◆ Given information
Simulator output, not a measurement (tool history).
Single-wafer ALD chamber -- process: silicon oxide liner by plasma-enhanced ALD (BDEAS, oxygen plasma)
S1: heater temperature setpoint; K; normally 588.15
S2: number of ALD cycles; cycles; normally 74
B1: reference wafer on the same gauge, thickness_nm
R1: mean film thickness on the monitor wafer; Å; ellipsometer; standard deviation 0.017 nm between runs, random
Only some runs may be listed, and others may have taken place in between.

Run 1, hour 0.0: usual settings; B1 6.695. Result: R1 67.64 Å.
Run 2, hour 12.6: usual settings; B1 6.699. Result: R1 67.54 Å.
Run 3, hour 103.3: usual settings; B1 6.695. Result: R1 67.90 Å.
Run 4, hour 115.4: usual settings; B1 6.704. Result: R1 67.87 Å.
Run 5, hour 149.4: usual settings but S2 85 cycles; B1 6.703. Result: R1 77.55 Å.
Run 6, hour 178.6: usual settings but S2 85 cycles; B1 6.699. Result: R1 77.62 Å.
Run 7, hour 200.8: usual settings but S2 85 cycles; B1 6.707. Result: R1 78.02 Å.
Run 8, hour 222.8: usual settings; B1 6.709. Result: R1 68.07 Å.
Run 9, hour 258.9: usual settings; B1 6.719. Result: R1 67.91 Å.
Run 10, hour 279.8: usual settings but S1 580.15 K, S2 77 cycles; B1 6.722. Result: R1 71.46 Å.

◆ Assignment
Transcribe the listing. Every line must match exactly.

◆ Task solution
Simulator output, not a measurement (tool history).
Single-wafer ALD chamber -- process: silicon oxide liner by plasma-enhanced ALD (BDEAS, oxygen plasma)
S1: heater temperature setpoint; K; normally 588.15
S2: number of ALD cycles; cycles; normally 74
B1: reference wafer on the same gauge, thickness_nm
R1: mean film thickness on the monitor wafer; Å; ellipsometer; standard deviation 0.017 nm between runs, random
Only some runs may be listed, and others may have taken place in between.

Run 1, hour 0.0: usual settings; B1 6.695. Result: R1 67.64 Å.
Run 2, hour 12.6: usual settings; B1 6.699. Result: R1 67.54 Å.
Run 3, hour 103.3: usual settings; B1 6.695. Result: R1 67.90 Å.
Run 4, hour 115.4: usual settings; B1 6.704. Result: R1 67.87 Å.
Run 5, hour 149.4: usual settings but S2 85 cycles; B1 6.703. Result: R1 77.55 Å.
Run 6, hour 178.6: usual settings but S2 85 cycles; B1 6.699. Result: R1 77.62 Å.
Run 7, hour 200.8: usual settings but S2 85 cycles; B1 6.707. Result: R1 78.02 Å.
Run 8, hour 222.8: usual settings; B1 6.709. Result: R1 68.07 Å.
Run 9, hour 258.9: usual settings; B1 6.719. Result: R1 67.91 Å.
Run 10, hour 279.8: usual settings but S1 580.15 K, S2 77 cycles; B1 6.722. Result: R1 71.46 Å.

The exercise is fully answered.